__BRIEF__:
Once the line with "26) op STRIP | etch materials SiN" is found in the entries below, print it and each following line exactly, stopping after the line with "At the end of the"; print nothing else.

===== DATASET

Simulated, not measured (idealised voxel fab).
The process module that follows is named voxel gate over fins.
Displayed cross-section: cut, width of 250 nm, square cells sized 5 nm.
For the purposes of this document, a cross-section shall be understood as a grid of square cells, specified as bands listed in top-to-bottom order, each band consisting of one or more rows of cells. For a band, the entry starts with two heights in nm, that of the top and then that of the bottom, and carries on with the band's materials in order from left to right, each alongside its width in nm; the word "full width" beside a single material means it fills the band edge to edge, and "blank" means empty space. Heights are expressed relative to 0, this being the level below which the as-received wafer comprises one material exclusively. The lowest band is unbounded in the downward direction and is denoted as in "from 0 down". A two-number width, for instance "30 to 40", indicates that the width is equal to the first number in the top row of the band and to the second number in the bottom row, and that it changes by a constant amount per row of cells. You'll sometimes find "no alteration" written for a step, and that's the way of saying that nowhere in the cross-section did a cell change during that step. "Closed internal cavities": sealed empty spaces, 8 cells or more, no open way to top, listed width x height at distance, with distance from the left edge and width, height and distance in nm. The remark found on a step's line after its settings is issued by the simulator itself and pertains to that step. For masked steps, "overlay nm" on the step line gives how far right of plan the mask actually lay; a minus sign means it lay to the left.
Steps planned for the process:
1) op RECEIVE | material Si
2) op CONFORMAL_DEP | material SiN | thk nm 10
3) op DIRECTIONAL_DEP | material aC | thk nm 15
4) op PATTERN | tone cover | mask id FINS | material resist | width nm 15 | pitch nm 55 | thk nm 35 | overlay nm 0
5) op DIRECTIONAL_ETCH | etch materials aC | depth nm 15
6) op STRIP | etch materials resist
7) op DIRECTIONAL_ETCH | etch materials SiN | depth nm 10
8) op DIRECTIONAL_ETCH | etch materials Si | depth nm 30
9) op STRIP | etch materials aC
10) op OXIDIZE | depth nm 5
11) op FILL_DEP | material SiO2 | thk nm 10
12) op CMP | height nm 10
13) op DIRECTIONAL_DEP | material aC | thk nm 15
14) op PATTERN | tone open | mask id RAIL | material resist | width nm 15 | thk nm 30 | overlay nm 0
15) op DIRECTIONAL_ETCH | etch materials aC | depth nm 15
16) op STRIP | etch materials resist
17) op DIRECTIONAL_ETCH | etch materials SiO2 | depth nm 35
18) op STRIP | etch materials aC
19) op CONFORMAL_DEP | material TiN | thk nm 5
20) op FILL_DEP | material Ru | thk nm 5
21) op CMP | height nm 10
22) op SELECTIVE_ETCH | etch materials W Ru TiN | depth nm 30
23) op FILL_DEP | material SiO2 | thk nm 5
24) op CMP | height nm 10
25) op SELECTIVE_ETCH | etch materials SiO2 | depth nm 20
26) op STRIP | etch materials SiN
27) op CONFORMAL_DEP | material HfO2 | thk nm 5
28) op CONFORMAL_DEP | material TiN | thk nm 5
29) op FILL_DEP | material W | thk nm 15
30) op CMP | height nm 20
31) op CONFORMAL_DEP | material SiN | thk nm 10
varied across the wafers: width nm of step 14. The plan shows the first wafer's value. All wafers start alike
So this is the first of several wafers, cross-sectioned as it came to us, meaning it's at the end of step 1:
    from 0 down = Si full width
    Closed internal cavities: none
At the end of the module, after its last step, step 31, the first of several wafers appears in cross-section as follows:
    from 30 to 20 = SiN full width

==========

__WORKED SOLUTION__:
26) op STRIP | etch materials SiN
27) op CONFORMAL_DEP | material HfO2 | thk nm 5
28) op CONFORMAL_DEP | material TiN | thk nm 5
29) op FILL_DEP | material W | thk nm 15
30) op CMP | height nm 20
31) op CONFORMAL_DEP | material SiN | thk nm 10
varied across the wafers: width nm of step 14. The plan shows the first wafer's value. All wafers start alike
So this is the first of several wafers, cross-sectioned as it came to us, meaning it's at the end of step 1:
    from 0 down = Si full width
    Closed internal cavities: none
At the end of the module, after its last step, step 31, the first of several wafers appears in cross-section as follows:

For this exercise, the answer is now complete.